BEGIN

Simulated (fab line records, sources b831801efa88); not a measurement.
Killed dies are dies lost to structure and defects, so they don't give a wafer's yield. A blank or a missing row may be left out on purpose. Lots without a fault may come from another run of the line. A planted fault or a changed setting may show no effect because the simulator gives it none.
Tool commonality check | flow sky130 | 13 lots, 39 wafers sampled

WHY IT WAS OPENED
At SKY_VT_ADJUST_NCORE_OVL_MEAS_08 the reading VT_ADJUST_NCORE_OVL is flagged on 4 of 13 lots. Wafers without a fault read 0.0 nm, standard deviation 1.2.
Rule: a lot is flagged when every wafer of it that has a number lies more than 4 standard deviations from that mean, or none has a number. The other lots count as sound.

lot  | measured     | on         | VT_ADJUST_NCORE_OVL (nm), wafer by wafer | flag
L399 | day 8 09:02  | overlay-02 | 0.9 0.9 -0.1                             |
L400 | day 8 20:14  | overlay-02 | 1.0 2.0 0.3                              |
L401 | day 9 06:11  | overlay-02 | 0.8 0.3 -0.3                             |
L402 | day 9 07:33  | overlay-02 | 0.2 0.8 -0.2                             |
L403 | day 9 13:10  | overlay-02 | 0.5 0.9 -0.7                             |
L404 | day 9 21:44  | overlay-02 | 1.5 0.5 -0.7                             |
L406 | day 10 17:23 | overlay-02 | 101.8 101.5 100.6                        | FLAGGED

END

*Work item*
Of the entries above, repeat exactly the lines from the line with "L399 | day 8" through the line with "L404 | day 9", both of them included.

*Result*
L399 | day 8 09:02  | overlay-02 | 0.9 0.9 -0.1                             |
L400 | day 8 20:14  | overlay-02 | 1.0 2.0 0.3                              |
L401 | day 9 06:11  | overlay-02 | 0.8 0.3 -0.3                             |
L402 | day 9 07:33  | overlay-02 | 0.2 0.8 -0.2                             |
L403 | day 9 13:10  | overlay-02 | 0.5 0.9 -0.7                             |
L404 | day 9 21:44  | overlay-02 | 1.5 0.5 -0.7                             |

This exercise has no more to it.